RECORD EXTRACTS
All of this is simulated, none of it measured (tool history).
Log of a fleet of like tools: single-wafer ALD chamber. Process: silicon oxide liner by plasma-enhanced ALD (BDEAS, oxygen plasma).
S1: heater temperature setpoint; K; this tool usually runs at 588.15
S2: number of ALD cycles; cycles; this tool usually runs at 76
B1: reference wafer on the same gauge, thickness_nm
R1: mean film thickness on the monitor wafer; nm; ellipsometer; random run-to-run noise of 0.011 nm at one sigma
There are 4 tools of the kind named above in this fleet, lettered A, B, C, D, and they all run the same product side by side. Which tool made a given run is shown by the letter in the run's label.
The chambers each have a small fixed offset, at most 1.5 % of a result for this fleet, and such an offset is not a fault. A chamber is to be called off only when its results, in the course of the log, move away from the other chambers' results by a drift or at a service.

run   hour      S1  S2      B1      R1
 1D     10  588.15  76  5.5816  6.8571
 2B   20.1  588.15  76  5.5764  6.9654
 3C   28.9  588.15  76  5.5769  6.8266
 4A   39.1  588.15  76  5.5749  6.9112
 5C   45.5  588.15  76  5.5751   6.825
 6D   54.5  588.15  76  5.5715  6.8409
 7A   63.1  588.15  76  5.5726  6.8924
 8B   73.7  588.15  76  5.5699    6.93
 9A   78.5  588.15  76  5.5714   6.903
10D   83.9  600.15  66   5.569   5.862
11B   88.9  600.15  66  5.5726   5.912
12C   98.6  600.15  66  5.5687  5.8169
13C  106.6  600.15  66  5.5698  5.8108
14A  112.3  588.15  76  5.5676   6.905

WORK ITEM
Copy out the full material exactly as it appears.

EXERCISE SOLUTION
All of this is simulated, none of it measured (tool history).
Log of a fleet of like tools: single-wafer ALD chamber. Process: silicon oxide liner by plasma-enhanced ALD (BDEAS, oxygen plasma).
S1: heater temperature setpoint; K; this tool usually runs at 588.15
S2: number of ALD cycles; cycles; this tool usually runs at 76
B1: reference wafer on the same gauge, thickness_nm
R1: mean film thickness on the monitor wafer; nm; ellipsometer; random run-to-run noise of 0.011 nm at one sigma
There are 4 tools of the kind named above in this fleet, lettered A, B, C, D, and they all run the same product side by side. Which tool made a given run is shown by the letter in the run's label.
The chambers each have a small fixed offset, at most 1.5 % of a result for this fleet, and such an offset is not a fault. A chamber is to be called off only when its results, in the course of the log, move away from the other chambers' results by a drift or at a service.

run   hour      S1  S2      B1      R1
 1D     10  588.15  76  5.5816  6.8571
 2B   20.1  588.15  76  5.5764  6.9654
 3C   28.9  588.15  76  5.5769  6.8266
 4A   39.1  588.15  76  5.5749  6.9112
 5C   45.5  588.15  76  5.5751   6.825
 6D   54.5  588.15  76  5.5715  6.8409
 7A   63.1  588.15  76  5.5726  6.8924
 8B   73.7  588.15  76  5.5699    6.93
 9A   78.5  588.15  76  5.5714   6.903
10D   83.9  600.15  66   5.569   5.862
11B   88.9  600.15  66  5.5726   5.912
12C   98.6  600.15  66  5.5687  5.8169
13C  106.6  600.15  66  5.5698  5.8108
14A  112.3  588.15  76  5.5676   6.905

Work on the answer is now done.